[Assignment]
Give again, word for word, every line below from the one that has "Which tool did" through the one that has "The record holds no such", both included, and no others.

[Information]
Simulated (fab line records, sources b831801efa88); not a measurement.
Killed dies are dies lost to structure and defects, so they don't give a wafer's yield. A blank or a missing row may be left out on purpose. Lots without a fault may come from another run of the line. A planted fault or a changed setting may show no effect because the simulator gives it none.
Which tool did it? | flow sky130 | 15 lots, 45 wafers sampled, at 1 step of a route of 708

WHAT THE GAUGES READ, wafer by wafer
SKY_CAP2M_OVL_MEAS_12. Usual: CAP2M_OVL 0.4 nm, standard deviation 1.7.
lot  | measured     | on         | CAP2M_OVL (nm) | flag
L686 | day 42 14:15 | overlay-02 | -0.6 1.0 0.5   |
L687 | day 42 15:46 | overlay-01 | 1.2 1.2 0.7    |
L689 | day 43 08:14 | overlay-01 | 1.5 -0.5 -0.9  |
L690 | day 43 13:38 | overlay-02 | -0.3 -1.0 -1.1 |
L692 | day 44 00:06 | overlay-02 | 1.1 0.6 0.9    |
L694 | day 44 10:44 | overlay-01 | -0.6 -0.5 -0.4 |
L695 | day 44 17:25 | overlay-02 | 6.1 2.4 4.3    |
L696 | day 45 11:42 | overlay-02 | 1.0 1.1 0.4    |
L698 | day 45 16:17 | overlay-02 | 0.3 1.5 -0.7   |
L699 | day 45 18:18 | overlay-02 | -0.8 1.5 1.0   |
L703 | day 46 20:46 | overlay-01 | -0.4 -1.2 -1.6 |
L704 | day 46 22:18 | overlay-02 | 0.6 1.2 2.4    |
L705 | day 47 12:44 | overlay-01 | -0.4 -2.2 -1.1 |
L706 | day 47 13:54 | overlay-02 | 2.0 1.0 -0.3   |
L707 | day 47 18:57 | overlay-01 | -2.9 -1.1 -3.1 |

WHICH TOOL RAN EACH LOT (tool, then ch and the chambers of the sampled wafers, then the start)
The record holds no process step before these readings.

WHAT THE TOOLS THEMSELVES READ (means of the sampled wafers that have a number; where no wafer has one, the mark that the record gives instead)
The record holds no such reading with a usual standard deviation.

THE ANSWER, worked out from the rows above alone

[Your solution]
Which tool did it? | flow sky130 | 15 lots, 45 wafers sampled, at 1 step of a route of 708

WHAT THE GAUGES READ, wafer by wafer
SKY_CAP2M_OVL_MEAS_12. Usual: CAP2M_OVL 0.4 nm, standard deviation 1.7.
lot  | measured     | on         | CAP2M_OVL (nm) | flag
L686 | day 42 14:15 | overlay-02 | -0.6 1.0 0.5   |
L687 | day 42 15:46 | overlay-01 | 1.2 1.2 0.7    |
L689 | day 43 08:14 | overlay-01 | 1.5 -0.5 -0.9  |
L690 | day 43 13:38 | overlay-02 | -0.3 -1.0 -1.1 |
L692 | day 44 00:06 | overlay-02 | 1.1 0.6 0.9    |
L694 | day 44 10:44 | overlay-01 | -0.6 -0.5 -0.4 |
L695 | day 44 17:25 | overlay-02 | 6.1 2.4 4.3    |
L696 | day 45 11:42 | overlay-02 | 1.0 1.1 0.4    |
L698 | day 45 16:17 | overlay-02 | 0.3 1.5 -0.7   |
L699 | day 45 18:18 | overlay-02 | -0.8 1.5 1.0   |
L703 | day 46 20:46 | overlay-01 | -0.4 -1.2 -1.6 |
L704 | day 46 22:18 | overlay-02 | 0.6 1.2 2.4    |
L705 | day 47 12:44 | overlay-01 | -0.4 -2.2 -1.1 |
L706 | day 47 13:54 | overlay-02 | 2.0 1.0 -0.3   |
L707 | day 47 18:57 | overlay-01 | -2.9 -1.1 -3.1 |

WHICH TOOL RAN EACH LOT (tool, then ch and the chambers of the sampled wafers, then the start)
The record holds no process step before these readings.

WHAT THE TOOLS THEMSELVES READ (means of the sampled wafers that have a number; where no wafer has one, the mark that the record gives instead)
The record holds no such reading with a usual standard deviation.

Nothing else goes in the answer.